= Supplied entries =
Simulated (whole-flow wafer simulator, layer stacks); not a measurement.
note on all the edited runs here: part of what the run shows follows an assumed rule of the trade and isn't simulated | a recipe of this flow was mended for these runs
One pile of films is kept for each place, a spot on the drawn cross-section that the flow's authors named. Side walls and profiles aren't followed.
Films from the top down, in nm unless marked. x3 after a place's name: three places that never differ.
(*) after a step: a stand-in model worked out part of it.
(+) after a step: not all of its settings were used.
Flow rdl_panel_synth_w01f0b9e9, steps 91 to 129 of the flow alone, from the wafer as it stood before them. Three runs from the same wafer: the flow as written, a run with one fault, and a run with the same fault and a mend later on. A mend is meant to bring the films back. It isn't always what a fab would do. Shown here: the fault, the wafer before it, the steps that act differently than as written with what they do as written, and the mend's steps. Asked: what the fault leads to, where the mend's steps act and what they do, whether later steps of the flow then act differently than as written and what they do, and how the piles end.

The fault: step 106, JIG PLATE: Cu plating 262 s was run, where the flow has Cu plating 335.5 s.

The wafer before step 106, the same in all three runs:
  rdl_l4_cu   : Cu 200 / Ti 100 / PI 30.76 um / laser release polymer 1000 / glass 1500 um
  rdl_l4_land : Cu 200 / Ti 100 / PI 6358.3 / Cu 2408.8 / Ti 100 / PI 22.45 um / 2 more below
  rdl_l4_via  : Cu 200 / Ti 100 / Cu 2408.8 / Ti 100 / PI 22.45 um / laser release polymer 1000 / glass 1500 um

= Work instruction =
A complete, exact copy of the entries is required.

= Exercise answer =
Simulated (whole-flow wafer simulator, layer stacks); not a measurement.
note on all the edited runs here: part of what the run shows follows an assumed rule of the trade and isn't simulated | a recipe of this flow was mended for these runs
One pile of films is kept for each place, a spot on the drawn cross-section that the flow's authors named. Side walls and profiles aren't followed.
Films from the top down, in nm unless marked. x3 after a place's name: three places that never differ.
(*) after a step: a stand-in model worked out part of it.
(+) after a step: not all of its settings were used.
Flow rdl_panel_synth_w01f0b9e9, steps 91 to 129 of the flow alone, from the wafer as it stood before them. Three runs from the same wafer: the flow as written, a run with one fault, and a run with the same fault and a mend later on. A mend is meant to bring the films back. It isn't always what a fab would do. Shown here: the fault, the wafer before it, the steps that act differently than as written with what they do as written, and the mend's steps. Asked: what the fault leads to, where the mend's steps act and what they do, whether later steps of the flow then act differently than as written and what they do, and how the piles end.

The fault: step 106, JIG PLATE: Cu plating 262 s was run, where the flow has Cu plating 335.5 s.

The wafer before step 106, the same in all three runs:
  rdl_l4_cu   : Cu 200 / Ti 100 / PI 30.76 um / laser release polymer 1000 / glass 1500 um
  rdl_l4_land : Cu 200 / Ti 100 / PI 6358.3 / Cu 2408.8 / Ti 100 / PI 22.45 um / 2 more below
  rdl_l4_via  : Cu 200 / Ti 100 / Cu 2408.8 / Ti 100 / PI 22.45 um / laser release polymer 1000 / glass 1500 um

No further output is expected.